WORK TASK :: Copying exactly, give the lines in the material below from the one with "XXXXXXXXXXXX------------XXXXXXXX" to the one with "X---------------------------XXXX", ends included, and nothing besides.

[Start of Attachment]

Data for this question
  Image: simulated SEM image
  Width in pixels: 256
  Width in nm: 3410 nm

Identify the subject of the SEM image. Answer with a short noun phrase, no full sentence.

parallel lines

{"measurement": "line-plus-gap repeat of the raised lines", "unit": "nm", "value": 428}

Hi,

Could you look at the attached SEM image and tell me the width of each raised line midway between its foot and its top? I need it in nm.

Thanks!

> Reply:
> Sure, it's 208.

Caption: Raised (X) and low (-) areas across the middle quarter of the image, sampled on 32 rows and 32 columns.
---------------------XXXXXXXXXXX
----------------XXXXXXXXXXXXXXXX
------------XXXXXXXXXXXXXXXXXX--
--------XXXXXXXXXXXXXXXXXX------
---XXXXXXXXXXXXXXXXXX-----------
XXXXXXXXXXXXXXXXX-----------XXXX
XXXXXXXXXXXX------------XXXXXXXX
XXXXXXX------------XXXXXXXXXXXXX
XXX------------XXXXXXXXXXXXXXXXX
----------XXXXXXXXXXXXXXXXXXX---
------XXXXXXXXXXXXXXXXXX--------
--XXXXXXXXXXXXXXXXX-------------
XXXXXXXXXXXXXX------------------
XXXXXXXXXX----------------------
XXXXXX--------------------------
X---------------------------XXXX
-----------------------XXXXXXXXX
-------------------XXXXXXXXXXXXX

[End of Attachment]

TASK SOLUTION ::
XXXXXXXXXXXX------------XXXXXXXX
XXXXXXX------------XXXXXXXXXXXXX
XXX------------XXXXXXXXXXXXXXXXX
----------XXXXXXXXXXXXXXXXXXX---
------XXXXXXXXXXXXXXXXXX--------
--XXXXXXXXXXXXXXXXX-------------
XXXXXXXXXXXXXX------------------
XXXXXXXXXX----------------------
XXXXXX--------------------------
X---------------------------XXXX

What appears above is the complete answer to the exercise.